Work item -
Set down the whole listing that follows, precisely as written.

Excerpted data -
# # # # #

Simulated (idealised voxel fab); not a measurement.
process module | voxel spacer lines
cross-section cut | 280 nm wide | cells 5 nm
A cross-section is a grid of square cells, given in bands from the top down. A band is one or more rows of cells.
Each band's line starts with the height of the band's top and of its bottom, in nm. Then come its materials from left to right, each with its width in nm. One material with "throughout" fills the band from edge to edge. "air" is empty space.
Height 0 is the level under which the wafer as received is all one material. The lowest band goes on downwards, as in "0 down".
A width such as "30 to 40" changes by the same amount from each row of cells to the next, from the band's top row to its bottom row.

# # # # #

Expected answer -
Simulated (idealised voxel fab); not a measurement.
process module | voxel spacer lines
cross-section cut | 280 nm wide | cells 5 nm
A cross-section is a grid of square cells, given in bands from the top down. A band is one or more rows of cells.
Each band's line starts with the height of the band's top and of its bottom, in nm. Then come its materials from left to right, each with its width in nm. One material with "throughout" fills the band from edge to edge. "air" is empty space.
Height 0 is the level under which the wafer as received is all one material. The lowest band goes on downwards, as in "0 down".
A width such as "30 to 40" changes by the same amount from each row of cells to the next, from the band's top row to its bottom row.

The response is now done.